_Dataset records_:
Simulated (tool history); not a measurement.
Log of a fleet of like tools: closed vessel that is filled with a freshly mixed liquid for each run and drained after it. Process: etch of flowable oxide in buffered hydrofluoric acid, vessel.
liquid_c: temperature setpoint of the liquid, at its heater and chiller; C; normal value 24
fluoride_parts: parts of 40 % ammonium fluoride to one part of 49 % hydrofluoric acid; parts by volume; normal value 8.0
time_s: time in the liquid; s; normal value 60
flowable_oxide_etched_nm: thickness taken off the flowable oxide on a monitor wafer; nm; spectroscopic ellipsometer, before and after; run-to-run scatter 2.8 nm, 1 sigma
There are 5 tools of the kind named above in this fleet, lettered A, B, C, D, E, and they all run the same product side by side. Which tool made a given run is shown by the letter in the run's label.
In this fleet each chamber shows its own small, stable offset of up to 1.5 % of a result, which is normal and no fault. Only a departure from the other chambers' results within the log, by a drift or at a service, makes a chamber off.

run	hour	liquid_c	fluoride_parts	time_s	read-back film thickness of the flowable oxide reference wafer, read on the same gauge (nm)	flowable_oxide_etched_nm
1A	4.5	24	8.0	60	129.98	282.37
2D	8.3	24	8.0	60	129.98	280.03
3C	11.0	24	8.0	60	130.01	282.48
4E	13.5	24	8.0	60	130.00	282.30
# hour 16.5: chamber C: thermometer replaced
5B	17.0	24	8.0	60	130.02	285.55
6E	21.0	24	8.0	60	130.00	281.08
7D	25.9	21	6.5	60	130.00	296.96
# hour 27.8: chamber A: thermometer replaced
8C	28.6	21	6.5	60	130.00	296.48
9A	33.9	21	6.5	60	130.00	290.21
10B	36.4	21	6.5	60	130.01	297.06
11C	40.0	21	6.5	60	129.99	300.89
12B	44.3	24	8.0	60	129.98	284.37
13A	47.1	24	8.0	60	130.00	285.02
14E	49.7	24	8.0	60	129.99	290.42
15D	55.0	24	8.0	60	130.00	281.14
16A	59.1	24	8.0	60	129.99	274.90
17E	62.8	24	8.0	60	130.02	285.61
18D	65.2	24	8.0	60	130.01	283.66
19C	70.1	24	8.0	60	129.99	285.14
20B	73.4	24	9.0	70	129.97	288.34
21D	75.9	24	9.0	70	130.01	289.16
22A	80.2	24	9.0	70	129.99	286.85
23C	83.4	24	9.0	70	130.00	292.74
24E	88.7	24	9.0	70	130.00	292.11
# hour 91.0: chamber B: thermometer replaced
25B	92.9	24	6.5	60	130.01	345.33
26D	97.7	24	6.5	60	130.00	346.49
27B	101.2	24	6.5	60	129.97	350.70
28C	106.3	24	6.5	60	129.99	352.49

_Work task_: Referring to the material above, set down exactly the lines between the line with "flowable_oxide_etched_nm: thickness taken" and the line with "There are 5", inclusive, and no other lines.

_Expected answer_:
flowable_oxide_etched_nm: thickness taken off the flowable oxide on a monitor wafer; nm; spectroscopic ellipsometer, before and after; run-to-run scatter 2.8 nm, 1 sigma
There are 5 tools of the kind named above in this fleet, lettered A, B, C, D, E, and they all run the same product side by side. Which tool made a given run is shown by the letter in the run's label.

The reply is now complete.